ASSIGNED TASK:
Nothing in the entries should change; repeat them exactly.

PROVIDED DATA:
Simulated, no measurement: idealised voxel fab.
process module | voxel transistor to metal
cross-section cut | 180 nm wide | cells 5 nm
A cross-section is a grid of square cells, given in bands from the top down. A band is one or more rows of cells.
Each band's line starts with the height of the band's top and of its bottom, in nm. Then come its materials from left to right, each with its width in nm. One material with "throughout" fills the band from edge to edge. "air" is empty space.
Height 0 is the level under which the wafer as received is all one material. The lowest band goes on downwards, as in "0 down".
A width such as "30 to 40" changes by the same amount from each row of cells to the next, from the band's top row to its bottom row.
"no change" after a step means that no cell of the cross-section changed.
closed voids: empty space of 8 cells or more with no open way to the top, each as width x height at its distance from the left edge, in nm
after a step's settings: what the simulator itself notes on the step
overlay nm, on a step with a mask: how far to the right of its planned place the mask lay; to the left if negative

ANSWER SPACE:
Simulated, no measurement: idealised voxel fab.
process module | voxel transistor to metal
cross-section cut | 180 nm wide | cells 5 nm
A cross-section is a grid of square cells, given in bands from the top down. A band is one or more rows of cells.
Each band's line starts with the height of the band's top and of its bottom, in nm. Then come its materials from left to right, each with its width in nm. One material with "throughout" fills the band from edge to edge. "air" is empty space.
Height 0 is the level under which the wafer as received is all one material. The lowest band goes on downwards, as in "0 down".
A width such as "30 to 40" changes by the same amount from each row of cells to the next, from the band's top row to its bottom row.
"no change" after a step means that no cell of the cross-section changed.
closed voids: empty space of 8 cells or more with no open way to the top, each as width x height at its distance from the left edge, in nm
after a step's settings: what the simulator itself notes on the step
overlay nm, on a step with a mask: how far to the right of its planned place the mask lay; to the left if negative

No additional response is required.